## Assigned task
Using the data below, repeat all of it precisely.

= Beginning of Section =
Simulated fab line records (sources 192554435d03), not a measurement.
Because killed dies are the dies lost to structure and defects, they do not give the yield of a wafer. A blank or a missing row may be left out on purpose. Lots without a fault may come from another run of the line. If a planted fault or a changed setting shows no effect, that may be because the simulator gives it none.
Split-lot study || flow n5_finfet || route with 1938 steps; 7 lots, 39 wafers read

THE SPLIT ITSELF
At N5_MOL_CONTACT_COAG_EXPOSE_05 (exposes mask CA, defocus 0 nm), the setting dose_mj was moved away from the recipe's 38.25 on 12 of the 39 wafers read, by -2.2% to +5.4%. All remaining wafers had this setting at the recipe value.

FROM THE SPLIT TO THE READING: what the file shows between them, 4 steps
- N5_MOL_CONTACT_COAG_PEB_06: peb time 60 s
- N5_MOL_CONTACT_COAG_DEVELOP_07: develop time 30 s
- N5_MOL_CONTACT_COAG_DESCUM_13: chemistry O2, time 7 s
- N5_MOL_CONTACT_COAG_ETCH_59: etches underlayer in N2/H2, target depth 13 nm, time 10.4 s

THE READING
= End of Section =

## Reply
Simulated fab line records (sources 192554435d03), not a measurement.
Because killed dies are the dies lost to structure and defects, they do not give the yield of a wafer. A blank or a missing row may be left out on purpose. Lots without a fault may come from another run of the line. If a planted fault or a changed setting shows no effect, that may be because the simulator gives it none.
Split-lot study || flow n5_finfet || route with 1938 steps; 7 lots, 39 wafers read

THE SPLIT ITSELF
At N5_MOL_CONTACT_COAG_EXPOSE_05 (exposes mask CA, defocus 0 nm), the setting dose_mj was moved away from the recipe's 38.25 on 12 of the 39 wafers read, by -2.2% to +5.4%. All remaining wafers had this setting at the recipe value.

FROM THE SPLIT TO THE READING: what the file shows between them, 4 steps
- N5_MOL_CONTACT_COAG_PEB_06: peb time 60 s
- N5_MOL_CONTACT_COAG_DEVELOP_07: develop time 30 s
- N5_MOL_CONTACT_COAG_DESCUM_13: chemistry O2, time 7 s
- N5_MOL_CONTACT_COAG_ETCH_59: etches underlayer in N2/H2, target depth 13 nm, time 10.4 s

THE READING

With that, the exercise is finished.